▽

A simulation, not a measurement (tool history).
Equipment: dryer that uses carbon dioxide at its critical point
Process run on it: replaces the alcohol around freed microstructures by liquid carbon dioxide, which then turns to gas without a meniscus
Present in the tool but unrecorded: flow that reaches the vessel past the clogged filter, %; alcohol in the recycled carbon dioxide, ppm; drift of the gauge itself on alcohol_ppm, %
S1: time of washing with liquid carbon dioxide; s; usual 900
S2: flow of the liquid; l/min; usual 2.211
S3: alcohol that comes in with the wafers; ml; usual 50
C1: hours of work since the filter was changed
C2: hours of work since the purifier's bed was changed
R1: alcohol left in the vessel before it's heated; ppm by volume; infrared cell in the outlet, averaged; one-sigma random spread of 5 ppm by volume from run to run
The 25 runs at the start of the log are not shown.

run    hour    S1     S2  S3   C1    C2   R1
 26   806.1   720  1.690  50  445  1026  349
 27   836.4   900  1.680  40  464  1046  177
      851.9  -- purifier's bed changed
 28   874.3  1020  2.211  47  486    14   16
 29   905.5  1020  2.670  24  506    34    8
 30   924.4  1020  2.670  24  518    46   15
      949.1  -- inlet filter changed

△

— TASK ITEM —
Transcribe every line above, character for character.

— TASK ANSWER —
A simulation, not a measurement (tool history).
Equipment: dryer that uses carbon dioxide at its critical point
Process run on it: replaces the alcohol around freed microstructures by liquid carbon dioxide, which then turns to gas without a meniscus
Present in the tool but unrecorded: flow that reaches the vessel past the clogged filter, %; alcohol in the recycled carbon dioxide, ppm; drift of the gauge itself on alcohol_ppm, %
S1: time of washing with liquid carbon dioxide; s; usual 900
S2: flow of the liquid; l/min; usual 2.211
S3: alcohol that comes in with the wafers; ml; usual 50
C1: hours of work since the filter was changed
C2: hours of work since the purifier's bed was changed
R1: alcohol left in the vessel before it's heated; ppm by volume; infrared cell in the outlet, averaged; one-sigma random spread of 5 ppm by volume from run to run
The 25 runs at the start of the log are not shown.

run    hour    S1     S2  S3   C1    C2   R1
 26   806.1   720  1.690  50  445  1026  349
 27   836.4   900  1.680  40  464  1046  177
      851.9  -- purifier's bed changed
 28   874.3  1020  2.211  47  486    14   16
 29   905.5  1020  2.670  24  506    34    8
 30   924.4  1020  2.670  24  518    46   15
      949.1  -- inlet filter changed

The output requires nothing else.